# ASSIGNED TASK
Copy each of the following entries back without change.

○ ○ ○

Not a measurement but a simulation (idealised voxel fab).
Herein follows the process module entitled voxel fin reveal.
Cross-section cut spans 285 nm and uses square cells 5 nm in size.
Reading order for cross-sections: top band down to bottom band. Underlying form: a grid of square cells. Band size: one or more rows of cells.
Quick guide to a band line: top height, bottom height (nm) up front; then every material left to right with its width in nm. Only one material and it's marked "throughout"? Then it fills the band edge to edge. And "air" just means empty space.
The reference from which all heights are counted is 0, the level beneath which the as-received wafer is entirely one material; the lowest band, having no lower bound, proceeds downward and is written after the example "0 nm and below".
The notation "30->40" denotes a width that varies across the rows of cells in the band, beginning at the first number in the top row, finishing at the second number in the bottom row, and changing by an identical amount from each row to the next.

○ ○ ○

# RESPONSE
Not a measurement but a simulation (idealised voxel fab).
Herein follows the process module entitled voxel fin reveal.
Cross-section cut spans 285 nm and uses square cells 5 nm in size.
Reading order for cross-sections: top band down to bottom band. Underlying form: a grid of square cells. Band size: one or more rows of cells.
Quick guide to a band line: top height, bottom height (nm) up front; then every material left to right with its width in nm. Only one material and it's marked "throughout"? Then it fills the band edge to edge. And "air" just means empty space.
The reference from which all heights are counted is 0, the level beneath which the as-received wafer is entirely one material; the lowest band, having no lower bound, proceeds downward and is written after the example "0 nm and below".
The notation "30->40" denotes a width that varies across the rows of cells in the band, beginning at the first number in the top row, finishing at the second number in the bottom row, and changing by an identical amount from each row to the next.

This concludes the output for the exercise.